═══ Record extracts

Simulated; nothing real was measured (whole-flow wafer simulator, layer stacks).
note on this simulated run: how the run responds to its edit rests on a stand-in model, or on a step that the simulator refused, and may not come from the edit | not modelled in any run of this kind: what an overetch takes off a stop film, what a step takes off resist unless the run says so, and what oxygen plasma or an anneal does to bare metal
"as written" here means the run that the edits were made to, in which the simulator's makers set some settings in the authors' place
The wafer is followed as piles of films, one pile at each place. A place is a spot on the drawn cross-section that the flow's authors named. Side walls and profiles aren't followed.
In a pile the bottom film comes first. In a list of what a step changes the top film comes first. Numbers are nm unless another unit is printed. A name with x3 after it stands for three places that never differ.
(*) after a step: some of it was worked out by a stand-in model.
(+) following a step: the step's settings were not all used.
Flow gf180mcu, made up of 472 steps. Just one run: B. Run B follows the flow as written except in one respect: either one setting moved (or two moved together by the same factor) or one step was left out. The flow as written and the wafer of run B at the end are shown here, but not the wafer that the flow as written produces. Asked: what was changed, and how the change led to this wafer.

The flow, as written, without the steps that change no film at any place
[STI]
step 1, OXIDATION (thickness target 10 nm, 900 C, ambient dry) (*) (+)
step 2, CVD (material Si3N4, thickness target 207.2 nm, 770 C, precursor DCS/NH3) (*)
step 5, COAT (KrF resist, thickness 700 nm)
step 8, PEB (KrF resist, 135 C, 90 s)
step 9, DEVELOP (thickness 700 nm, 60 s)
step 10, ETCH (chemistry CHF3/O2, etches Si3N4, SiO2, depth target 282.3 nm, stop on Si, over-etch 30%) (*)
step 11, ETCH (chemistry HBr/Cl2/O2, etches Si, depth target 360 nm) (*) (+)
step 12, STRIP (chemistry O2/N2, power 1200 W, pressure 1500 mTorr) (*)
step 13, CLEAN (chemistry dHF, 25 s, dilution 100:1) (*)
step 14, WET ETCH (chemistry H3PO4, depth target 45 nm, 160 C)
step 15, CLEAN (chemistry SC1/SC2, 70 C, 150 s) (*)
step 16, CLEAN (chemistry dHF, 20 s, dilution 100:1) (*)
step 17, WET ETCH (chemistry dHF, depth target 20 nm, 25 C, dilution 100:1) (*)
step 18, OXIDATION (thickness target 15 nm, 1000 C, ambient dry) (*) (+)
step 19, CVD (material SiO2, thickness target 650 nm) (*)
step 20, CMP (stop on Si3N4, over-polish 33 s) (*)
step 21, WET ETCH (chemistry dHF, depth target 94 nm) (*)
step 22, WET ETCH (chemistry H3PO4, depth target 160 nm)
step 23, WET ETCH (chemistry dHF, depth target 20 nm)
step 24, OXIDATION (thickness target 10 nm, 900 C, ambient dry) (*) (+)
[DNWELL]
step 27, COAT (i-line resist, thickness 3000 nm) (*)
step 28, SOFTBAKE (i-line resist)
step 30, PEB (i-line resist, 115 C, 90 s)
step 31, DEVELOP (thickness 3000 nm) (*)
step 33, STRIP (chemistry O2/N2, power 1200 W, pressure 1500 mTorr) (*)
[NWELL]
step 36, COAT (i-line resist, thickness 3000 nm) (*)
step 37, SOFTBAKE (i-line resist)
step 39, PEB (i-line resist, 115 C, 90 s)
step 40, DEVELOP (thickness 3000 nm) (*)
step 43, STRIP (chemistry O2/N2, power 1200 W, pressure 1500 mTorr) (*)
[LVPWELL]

══════

__Assigned task__
Quote the listing word for word from its first line through the line in which "step 12, STRIP" appears.

__Exercise solution__
Simulated; nothing real was measured (whole-flow wafer simulator, layer stacks).
note on this simulated run: how the run responds to its edit rests on a stand-in model, or on a step that the simulator refused, and may not come from the edit | not modelled in any run of this kind: what an overetch takes off a stop film, what a step takes off resist unless the run says so, and what oxygen plasma or an anneal does to bare metal
"as written" here means the run that the edits were made to, in which the simulator's makers set some settings in the authors' place
The wafer is followed as piles of films, one pile at each place. A place is a spot on the drawn cross-section that the flow's authors named. Side walls and profiles aren't followed.
In a pile the bottom film comes first. In a list of what a step changes the top film comes first. Numbers are nm unless another unit is printed. A name with x3 after it stands for three places that never differ.
(*) after a step: some of it was worked out by a stand-in model.
(+) following a step: the step's settings were not all used.
Flow gf180mcu, made up of 472 steps. Just one run: B. Run B follows the flow as written except in one respect: either one setting moved (or two moved together by the same factor) or one step was left out. The flow as written and the wafer of run B at the end are shown here, but not the wafer that the flow as written produces. Asked: what was changed, and how the change led to this wafer.

The flow, as written, without the steps that change no film at any place
[STI]
step 1, OXIDATION (thickness target 10 nm, 900 C, ambient dry) (*) (+)
step 2, CVD (material Si3N4, thickness target 207.2 nm, 770 C, precursor DCS/NH3) (*)
step 5, COAT (KrF resist, thickness 700 nm)
step 8, PEB (KrF resist, 135 C, 90 s)
step 9, DEVELOP (thickness 700 nm, 60 s)
step 10, ETCH (chemistry CHF3/O2, etches Si3N4, SiO2, depth target 282.3 nm, stop on Si, over-etch 30%) (*)
step 11, ETCH (chemistry HBr/Cl2/O2, etches Si, depth target 360 nm) (*) (+)
step 12, STRIP (chemistry O2/N2, power 1200 W, pressure 1500 mTorr) (*)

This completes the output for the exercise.